·····

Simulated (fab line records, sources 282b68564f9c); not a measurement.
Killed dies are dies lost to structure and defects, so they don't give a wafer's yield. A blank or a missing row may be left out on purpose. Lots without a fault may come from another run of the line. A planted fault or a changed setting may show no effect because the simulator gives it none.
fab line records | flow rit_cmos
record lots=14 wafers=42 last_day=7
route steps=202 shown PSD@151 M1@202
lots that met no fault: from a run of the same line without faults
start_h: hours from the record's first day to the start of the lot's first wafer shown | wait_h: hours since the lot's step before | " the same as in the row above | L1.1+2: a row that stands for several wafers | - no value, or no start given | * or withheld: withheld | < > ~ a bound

·····

● Activity
Nothing may change. Retype all of the entries.

● Reply
Simulated (fab line records, sources 282b68564f9c); not a measurement.
Killed dies are dies lost to structure and defects, so they don't give a wafer's yield. A blank or a missing row may be left out on purpose. Lots without a fault may come from another run of the line. A planted fault or a changed setting may show no effect because the simulator gives it none.
fab line records | flow rit_cmos
record lots=14 wafers=42 last_day=7
route steps=202 shown PSD@151 M1@202
lots that met no fault: from a run of the same line without faults
start_h: hours from the record's first day to the start of the lot's first wafer shown | wait_h: hours since the lot's step before | " the same as in the row above | L1.1+2: a row that stands for several wafers | - no value, or no start given | * or withheld: withheld | < > ~ a bound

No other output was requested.